+---+

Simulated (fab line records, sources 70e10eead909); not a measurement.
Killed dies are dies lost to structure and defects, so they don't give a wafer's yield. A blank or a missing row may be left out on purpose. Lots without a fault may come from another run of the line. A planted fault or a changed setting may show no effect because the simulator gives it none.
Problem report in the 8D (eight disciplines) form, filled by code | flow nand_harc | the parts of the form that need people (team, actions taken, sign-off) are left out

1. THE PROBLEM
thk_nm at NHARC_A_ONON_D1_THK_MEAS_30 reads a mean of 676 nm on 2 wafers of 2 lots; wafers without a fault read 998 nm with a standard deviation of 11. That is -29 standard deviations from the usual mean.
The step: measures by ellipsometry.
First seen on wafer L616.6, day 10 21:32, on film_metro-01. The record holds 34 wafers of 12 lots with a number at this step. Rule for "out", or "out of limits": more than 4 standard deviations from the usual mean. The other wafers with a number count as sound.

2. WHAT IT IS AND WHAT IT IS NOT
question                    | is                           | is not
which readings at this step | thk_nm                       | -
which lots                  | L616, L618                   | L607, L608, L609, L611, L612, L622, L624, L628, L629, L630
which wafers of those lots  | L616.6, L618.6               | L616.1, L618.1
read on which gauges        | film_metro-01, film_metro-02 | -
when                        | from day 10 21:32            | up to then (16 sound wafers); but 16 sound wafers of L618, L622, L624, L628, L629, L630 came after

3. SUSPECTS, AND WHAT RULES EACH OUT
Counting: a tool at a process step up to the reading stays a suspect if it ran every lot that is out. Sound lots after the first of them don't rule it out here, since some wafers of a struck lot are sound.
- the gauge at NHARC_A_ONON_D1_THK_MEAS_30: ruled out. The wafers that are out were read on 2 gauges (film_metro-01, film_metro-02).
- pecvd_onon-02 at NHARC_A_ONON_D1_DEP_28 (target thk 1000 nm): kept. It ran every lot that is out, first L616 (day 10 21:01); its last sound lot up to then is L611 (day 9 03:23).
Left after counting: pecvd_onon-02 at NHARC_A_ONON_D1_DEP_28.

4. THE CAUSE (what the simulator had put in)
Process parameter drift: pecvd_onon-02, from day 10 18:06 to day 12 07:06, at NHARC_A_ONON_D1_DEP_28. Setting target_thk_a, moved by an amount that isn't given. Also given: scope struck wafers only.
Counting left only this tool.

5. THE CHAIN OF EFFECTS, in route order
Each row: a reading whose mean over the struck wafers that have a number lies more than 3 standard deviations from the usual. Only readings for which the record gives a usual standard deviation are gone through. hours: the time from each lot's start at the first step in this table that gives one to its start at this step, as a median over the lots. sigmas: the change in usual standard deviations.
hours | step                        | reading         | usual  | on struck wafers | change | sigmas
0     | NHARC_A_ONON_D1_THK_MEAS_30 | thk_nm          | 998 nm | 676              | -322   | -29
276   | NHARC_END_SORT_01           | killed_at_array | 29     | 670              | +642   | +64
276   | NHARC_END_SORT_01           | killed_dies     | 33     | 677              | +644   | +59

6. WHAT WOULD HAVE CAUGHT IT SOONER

+---+

Assigned task =
Your answer must consist solely of the lines from the top of the entries above through the line containing "The step: measures by ellipsometry.", copied exactly, both ends included.

Task solution =
Simulated (fab line records, sources 70e10eead909); not a measurement.
Killed dies are dies lost to structure and defects, so they don't give a wafer's yield. A blank or a missing row may be left out on purpose. Lots without a fault may come from another run of the line. A planted fault or a changed setting may show no effect because the simulator gives it none.
Problem report in the 8D (eight disciplines) form, filled by code | flow nand_harc | the parts of the form that need people (team, actions taken, sign-off) are left out

1. THE PROBLEM
thk_nm at NHARC_A_ONON_D1_THK_MEAS_30 reads a mean of 676 nm on 2 wafers of 2 lots; wafers without a fault read 998 nm with a standard deviation of 11. That is -29 standard deviations from the usual mean.
The step: measures by ellipsometry.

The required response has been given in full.